═══ Records shown
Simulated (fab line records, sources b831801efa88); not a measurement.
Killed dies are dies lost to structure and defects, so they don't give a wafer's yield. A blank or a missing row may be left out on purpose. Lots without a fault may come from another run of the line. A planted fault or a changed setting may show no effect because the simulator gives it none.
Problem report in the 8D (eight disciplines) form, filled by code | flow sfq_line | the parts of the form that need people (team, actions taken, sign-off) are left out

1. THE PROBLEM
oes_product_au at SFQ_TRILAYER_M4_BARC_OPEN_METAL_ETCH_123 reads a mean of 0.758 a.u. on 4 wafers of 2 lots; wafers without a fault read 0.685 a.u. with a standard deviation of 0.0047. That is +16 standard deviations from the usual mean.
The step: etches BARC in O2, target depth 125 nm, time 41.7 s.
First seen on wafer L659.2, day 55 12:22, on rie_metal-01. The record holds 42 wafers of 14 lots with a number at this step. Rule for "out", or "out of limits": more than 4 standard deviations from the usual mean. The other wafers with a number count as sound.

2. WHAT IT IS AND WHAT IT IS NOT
══════

▶ Required action
Your answer should be the lines above from the one containing "1. THE PROBLEM" through the one containing "First seen on", copied exactly and with both ends kept.

▶ Response
1. THE PROBLEM
oes_product_au at SFQ_TRILAYER_M4_BARC_OPEN_METAL_ETCH_123 reads a mean of 0.758 a.u. on 4 wafers of 2 lots; wafers without a fault read 0.685 a.u. with a standard deviation of 0.0047. That is +16 standard deviations from the usual mean.
The step: etches BARC in O2, target depth 125 nm, time 41.7 s.
First seen on wafer L659.2, day 55 12:22, on rie_metal-01. The record holds 42 wafers of 14 lots with a number at this step. Rule for "out", or "out of limits": more than 4 standard deviations from the usual mean. The other wafers with a number count as sound.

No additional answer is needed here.